Work instruction - Line by line, set down the records exactly as they appear below.

————
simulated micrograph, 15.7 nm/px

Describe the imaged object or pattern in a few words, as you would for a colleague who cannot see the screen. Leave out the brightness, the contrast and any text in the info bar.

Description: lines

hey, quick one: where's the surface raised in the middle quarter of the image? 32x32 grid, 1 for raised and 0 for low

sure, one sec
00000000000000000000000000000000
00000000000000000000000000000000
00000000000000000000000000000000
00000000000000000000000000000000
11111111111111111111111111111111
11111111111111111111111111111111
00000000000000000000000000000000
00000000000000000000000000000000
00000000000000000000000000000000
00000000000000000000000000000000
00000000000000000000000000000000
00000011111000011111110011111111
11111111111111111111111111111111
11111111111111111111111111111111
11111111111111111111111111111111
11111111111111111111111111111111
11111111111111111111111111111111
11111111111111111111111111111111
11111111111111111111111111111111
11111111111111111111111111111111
————

Task result -
simulated micrograph, 15.7 nm/px

Describe the imaged object or pattern in a few words, as you would for a colleague who cannot see the screen. Leave out the brightness, the contrast and any text in the info bar.

Description: lines

hey, quick one: where's the surface raised in the middle quarter of the image? 32x32 grid, 1 for raised and 0 for low

sure, one sec
00000000000000000000000000000000
00000000000000000000000000000000
00000000000000000000000000000000
00000000000000000000000000000000
11111111111111111111111111111111
11111111111111111111111111111111
00000000000000000000000000000000
00000000000000000000000000000000
00000000000000000000000000000000
00000000000000000000000000000000
00000000000000000000000000000000
00000011111000011111110011111111
11111111111111111111111111111111
11111111111111111111111111111111
11111111111111111111111111111111
11111111111111111111111111111111
11111111111111111111111111111111
11111111111111111111111111111111
11111111111111111111111111111111
11111111111111111111111111111111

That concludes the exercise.